◆ ◆ ◆
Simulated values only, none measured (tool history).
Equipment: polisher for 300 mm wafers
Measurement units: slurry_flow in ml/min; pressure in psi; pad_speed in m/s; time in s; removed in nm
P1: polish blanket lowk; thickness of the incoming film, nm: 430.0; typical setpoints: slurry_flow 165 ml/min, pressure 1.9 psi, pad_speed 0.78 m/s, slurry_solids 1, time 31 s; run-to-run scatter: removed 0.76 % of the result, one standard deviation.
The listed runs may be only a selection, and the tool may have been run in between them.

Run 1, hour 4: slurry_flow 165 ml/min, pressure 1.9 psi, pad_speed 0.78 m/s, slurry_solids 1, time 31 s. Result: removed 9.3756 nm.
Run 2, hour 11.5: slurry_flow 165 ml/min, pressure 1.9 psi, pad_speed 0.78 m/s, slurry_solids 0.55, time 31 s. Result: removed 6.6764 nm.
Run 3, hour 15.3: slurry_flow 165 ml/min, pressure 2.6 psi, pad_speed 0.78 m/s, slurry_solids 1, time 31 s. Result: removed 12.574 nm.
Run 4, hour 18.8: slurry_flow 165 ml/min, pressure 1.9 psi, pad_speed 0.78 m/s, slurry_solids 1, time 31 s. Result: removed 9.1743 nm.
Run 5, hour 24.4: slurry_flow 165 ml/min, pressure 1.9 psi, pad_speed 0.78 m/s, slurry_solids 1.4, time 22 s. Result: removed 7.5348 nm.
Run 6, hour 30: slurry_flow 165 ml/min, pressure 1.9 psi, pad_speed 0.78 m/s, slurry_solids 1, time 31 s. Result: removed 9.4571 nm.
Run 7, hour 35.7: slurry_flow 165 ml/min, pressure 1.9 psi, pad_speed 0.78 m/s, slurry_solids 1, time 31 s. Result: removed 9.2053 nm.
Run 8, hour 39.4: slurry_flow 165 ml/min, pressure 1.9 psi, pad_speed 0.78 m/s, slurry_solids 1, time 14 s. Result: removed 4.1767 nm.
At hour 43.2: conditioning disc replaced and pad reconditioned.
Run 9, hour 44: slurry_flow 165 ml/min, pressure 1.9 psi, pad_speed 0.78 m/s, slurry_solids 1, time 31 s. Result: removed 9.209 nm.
◆ ◆ ◆

== Work order ==
Copy exactly the lines from the top of the entries through the line with "Run 4, hour" in it, please, keeping both ends and adding nothing.

== Written reply ==
Simulated values only, none measured (tool history).
Equipment: polisher for 300 mm wafers
Measurement units: slurry_flow in ml/min; pressure in psi; pad_speed in m/s; time in s; removed in nm
P1: polish blanket lowk; thickness of the incoming film, nm: 430.0; typical setpoints: slurry_flow 165 ml/min, pressure 1.9 psi, pad_speed 0.78 m/s, slurry_solids 1, time 31 s; run-to-run scatter: removed 0.76 % of the result, one standard deviation.
The listed runs may be only a selection, and the tool may have been run in between them.

Run 1, hour 4: slurry_flow 165 ml/min, pressure 1.9 psi, pad_speed 0.78 m/s, slurry_solids 1, time 31 s. Result: removed 9.3756 nm.
Run 2, hour 11.5: slurry_flow 165 ml/min, pressure 1.9 psi, pad_speed 0.78 m/s, slurry_solids 0.55, time 31 s. Result: removed 6.6764 nm.
Run 3, hour 15.3: slurry_flow 165 ml/min, pressure 2.6 psi, pad_speed 0.78 m/s, slurry_solids 1, time 31 s. Result: removed 12.574 nm.
Run 4, hour 18.8: slurry_flow 165 ml/min, pressure 1.9 psi, pad_speed 0.78 m/s, slurry_solids 1, time 31 s. Result: removed 9.1743 nm.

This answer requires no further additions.